**Work item**
The answer must consist only of the lines from the line with "SEM micrograph. The" to the line with "Lab notebook", both included, exactly as they stand below.

**Data under study**
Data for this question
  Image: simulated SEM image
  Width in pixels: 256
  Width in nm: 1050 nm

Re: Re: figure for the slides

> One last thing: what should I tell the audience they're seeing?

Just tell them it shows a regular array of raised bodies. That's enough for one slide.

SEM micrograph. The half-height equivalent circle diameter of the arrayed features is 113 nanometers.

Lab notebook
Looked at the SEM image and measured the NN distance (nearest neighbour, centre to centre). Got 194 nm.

**Your response**
SEM micrograph. The half-height equivalent circle diameter of the arrayed features is 113 nanometers.

Lab notebook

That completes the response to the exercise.